Exercise -> Begin with the first line of the entries below and reproduce each line exactly, ending with the line that holds "In the cross-section".

────────────────────────────────────────
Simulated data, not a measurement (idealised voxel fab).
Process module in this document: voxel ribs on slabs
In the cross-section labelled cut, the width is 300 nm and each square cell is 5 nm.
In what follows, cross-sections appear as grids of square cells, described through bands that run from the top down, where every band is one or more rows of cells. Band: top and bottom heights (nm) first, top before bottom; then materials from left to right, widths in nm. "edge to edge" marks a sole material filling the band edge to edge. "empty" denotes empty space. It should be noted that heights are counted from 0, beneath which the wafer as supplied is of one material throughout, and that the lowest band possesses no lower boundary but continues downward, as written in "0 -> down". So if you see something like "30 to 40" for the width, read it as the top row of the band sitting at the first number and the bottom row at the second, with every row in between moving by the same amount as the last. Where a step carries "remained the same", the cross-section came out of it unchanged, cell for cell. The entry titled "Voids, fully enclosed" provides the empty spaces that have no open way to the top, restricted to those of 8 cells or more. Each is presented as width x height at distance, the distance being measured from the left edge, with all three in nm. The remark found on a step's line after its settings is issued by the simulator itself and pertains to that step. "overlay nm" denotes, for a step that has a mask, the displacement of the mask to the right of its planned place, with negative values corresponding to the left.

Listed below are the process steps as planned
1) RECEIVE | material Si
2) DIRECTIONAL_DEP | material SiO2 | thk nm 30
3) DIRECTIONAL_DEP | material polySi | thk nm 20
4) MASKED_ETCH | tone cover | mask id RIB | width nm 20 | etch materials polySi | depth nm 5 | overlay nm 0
────────────────────────────────────────

Response box ->
Simulated data, not a measurement (idealised voxel fab).
Process module in this document: voxel ribs on slabs
In the cross-section labelled cut, the width is 300 nm and each square cell is 5 nm.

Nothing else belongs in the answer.